▽
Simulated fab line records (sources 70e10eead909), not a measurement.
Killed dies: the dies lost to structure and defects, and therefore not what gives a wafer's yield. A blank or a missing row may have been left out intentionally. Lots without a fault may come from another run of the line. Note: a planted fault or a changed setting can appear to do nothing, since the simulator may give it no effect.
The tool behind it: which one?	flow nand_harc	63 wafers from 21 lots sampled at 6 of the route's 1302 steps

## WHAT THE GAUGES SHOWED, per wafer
△

■ Requirement ■
What is needed is an exact transcription of every entry above.

■ Result ■
Simulated fab line records (sources 70e10eead909), not a measurement.
Killed dies: the dies lost to structure and defects, and therefore not what gives a wafer's yield. A blank or a missing row may have been left out intentionally. Lots without a fault may come from another run of the line. Note: a planted fault or a changed setting can appear to do nothing, since the simulator may give it no effect.
The tool behind it: which one?	flow nand_harc	63 wafers from 21 lots sampled at 6 of the route's 1302 steps

## WHAT THE GAUGES SHOWED, per wafer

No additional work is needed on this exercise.